§ Given data
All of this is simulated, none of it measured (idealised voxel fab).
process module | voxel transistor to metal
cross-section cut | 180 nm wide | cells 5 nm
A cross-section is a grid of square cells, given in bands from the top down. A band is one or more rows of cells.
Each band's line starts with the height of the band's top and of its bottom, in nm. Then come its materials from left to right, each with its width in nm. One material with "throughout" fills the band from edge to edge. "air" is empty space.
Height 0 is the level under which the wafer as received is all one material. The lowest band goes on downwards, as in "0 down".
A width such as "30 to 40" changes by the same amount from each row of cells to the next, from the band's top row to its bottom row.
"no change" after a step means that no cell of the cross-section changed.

§ Work request
The entries need to be set down again in full, with no word changed.

§ Response
All of this is simulated, none of it measured (idealised voxel fab).
process module | voxel transistor to metal
cross-section cut | 180 nm wide | cells 5 nm
A cross-section is a grid of square cells, given in bands from the top down. A band is one or more rows of cells.
Each band's line starts with the height of the band's top and of its bottom, in nm. Then come its materials from left to right, each with its width in nm. One material with "throughout" fills the band from edge to edge. "air" is empty space.
Height 0 is the level under which the wafer as received is all one material. The lowest band goes on downwards, as in "0 down".
A width such as "30 to 40" changes by the same amount from each row of cells to the next, from the band's top row to its bottom row.
"no change" after a step means that no cell of the cross-section changed.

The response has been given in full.